= WORK INSTRUCTION =
Only one span of the listing below should come back. It runs from the line with "Because killed dies" through the line with "route steps=708 shown", and each of its lines must be reproduced exactly.

[SOURCE MATERIAL Boundary: Start]

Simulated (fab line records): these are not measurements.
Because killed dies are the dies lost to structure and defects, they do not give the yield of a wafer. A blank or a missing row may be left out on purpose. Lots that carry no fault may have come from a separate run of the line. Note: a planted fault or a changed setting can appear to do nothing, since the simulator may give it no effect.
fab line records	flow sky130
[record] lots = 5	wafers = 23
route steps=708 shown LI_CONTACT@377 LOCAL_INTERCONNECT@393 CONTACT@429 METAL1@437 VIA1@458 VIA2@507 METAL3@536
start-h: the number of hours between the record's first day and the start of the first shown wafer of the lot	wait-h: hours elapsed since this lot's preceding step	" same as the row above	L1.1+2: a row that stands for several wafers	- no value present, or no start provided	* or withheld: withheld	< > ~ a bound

[SOURCE MATERIAL Boundary: End]

= RESPONSE AREA =
Because killed dies are the dies lost to structure and defects, they do not give the yield of a wafer. A blank or a missing row may be left out on purpose. Lots that carry no fault may have come from a separate run of the line. Note: a planted fault or a changed setting can appear to do nothing, since the simulator may give it no effect.
fab line records	flow sky130
[record] lots = 5	wafers = 23
route steps=708 shown LI_CONTACT@377 LOCAL_INTERCONNECT@393 CONTACT@429 METAL1@437 VIA1@458 VIA2@507 METAL3@536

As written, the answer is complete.